■ SOURCE DATA
++++++
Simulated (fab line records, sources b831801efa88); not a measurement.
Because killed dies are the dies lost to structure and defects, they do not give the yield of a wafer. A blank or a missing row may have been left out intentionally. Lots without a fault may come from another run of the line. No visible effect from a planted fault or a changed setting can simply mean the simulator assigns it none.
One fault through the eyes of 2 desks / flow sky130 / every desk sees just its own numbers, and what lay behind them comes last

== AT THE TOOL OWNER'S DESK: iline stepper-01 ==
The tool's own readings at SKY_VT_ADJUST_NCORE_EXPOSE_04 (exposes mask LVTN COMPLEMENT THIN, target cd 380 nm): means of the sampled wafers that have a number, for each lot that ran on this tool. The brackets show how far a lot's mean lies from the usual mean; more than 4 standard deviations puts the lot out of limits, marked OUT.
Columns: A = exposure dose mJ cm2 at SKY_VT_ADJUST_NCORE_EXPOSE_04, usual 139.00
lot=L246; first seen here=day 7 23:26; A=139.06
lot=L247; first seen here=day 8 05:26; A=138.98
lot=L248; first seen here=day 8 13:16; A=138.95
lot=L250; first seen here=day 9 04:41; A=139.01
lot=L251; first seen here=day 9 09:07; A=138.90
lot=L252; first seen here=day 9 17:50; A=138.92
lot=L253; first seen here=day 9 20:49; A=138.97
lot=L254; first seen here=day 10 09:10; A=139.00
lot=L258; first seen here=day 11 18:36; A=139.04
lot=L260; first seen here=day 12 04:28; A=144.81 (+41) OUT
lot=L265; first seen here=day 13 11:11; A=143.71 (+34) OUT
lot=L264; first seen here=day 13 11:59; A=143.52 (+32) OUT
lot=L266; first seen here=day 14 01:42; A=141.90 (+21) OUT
++++++

■ ASSIGNMENT
Would you please copy exactly the part of the entries above that begins at the line containing "lot=L251; first seen" and ends at the line containing "lot=L260; first seen", both lines included?

■ ANSWER SPACE
lot=L251; first seen here=day 9 09:07; A=138.90
lot=L252; first seen here=day 9 17:50; A=138.92
lot=L253; first seen here=day 9 20:49; A=138.97
lot=L254; first seen here=day 10 09:10; A=139.00
lot=L258; first seen here=day 11 18:36; A=139.04
lot=L260; first seen here=day 12 04:28; A=144.81 (+41) OUT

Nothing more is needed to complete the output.